════════

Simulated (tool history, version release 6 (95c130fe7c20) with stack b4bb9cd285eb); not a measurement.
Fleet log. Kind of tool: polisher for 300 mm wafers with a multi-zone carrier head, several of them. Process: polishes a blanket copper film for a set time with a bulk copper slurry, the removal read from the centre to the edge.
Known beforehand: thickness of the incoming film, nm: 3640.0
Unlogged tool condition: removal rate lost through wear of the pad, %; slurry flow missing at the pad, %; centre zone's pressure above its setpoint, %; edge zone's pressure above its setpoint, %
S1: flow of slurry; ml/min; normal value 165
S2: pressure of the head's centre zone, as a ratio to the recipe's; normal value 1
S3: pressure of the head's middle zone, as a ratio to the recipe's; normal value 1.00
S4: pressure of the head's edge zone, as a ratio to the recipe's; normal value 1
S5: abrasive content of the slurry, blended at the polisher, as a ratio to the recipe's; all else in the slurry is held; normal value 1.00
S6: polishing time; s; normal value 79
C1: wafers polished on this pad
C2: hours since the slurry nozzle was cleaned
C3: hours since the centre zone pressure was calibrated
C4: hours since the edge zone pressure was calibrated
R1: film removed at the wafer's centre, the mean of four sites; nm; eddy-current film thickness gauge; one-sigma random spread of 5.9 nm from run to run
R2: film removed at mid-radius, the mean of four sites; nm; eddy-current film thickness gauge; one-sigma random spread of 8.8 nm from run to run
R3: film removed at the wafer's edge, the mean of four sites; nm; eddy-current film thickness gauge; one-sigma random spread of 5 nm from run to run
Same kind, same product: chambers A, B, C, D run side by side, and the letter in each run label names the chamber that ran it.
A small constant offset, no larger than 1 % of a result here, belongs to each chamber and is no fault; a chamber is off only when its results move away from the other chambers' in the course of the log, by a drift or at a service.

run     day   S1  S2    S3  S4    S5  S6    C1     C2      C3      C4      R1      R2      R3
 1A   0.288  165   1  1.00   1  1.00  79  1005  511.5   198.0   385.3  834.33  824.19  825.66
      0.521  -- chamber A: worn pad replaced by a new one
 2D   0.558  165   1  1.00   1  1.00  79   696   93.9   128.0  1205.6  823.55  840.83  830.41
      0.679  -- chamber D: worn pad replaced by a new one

════════

Restate the records above verbatim up to and including the line containing "A: worn pad replaced by a new one".

→ **EXERCISE RESPONSE**
Simulated (tool history, version release 6 (95c130fe7c20) with stack b4bb9cd285eb); not a measurement.
Fleet log. Kind of tool: polisher for 300 mm wafers with a multi-zone carrier head, several of them. Process: polishes a blanket copper film for a set time with a bulk copper slurry, the removal read from the centre to the edge.
Known beforehand: thickness of the incoming film, nm: 3640.0
Unlogged tool condition: removal rate lost through wear of the pad, %; slurry flow missing at the pad, %; centre zone's pressure above its setpoint, %; edge zone's pressure above its setpoint, %
S1: flow of slurry; ml/min; normal value 165
S2: pressure of the head's centre zone, as a ratio to the recipe's; normal value 1
S3: pressure of the head's middle zone, as a ratio to the recipe's; normal value 1.00
S4: pressure of the head's edge zone, as a ratio to the recipe's; normal value 1
S5: abrasive content of the slurry, blended at the polisher, as a ratio to the recipe's; all else in the slurry is held; normal value 1.00
S6: polishing time; s; normal value 79
C1: wafers polished on this pad
C2: hours since the slurry nozzle was cleaned
C3: hours since the centre zone pressure was calibrated
C4: hours since the edge zone pressure was calibrated
R1: film removed at the wafer's centre, the mean of four sites; nm; eddy-current film thickness gauge; one-sigma random spread of 5.9 nm from run to run
R2: film removed at mid-radius, the mean of four sites; nm; eddy-current film thickness gauge; one-sigma random spread of 8.8 nm from run to run
R3: film removed at the wafer's edge, the mean of four sites; nm; eddy-current film thickness gauge; one-sigma random spread of 5 nm from run to run
Same kind, same product: chambers A, B, C, D run side by side, and the letter in each run label names the chamber that ran it.
A small constant offset, no larger than 1 % of a result here, belongs to each chamber and is no fault; a chamber is off only when its results move away from the other chambers' in the course of the log, by a drift or at a service.

run     day   S1  S2    S3  S4    S5  S6    C1     C2      C3      C4      R1      R2      R3
 1A   0.288  165   1  1.00   1  1.00  79  1005  511.5   198.0   385.3  834.33  824.19  825.66
      0.521  -- chamber A: worn pad replaced by a new one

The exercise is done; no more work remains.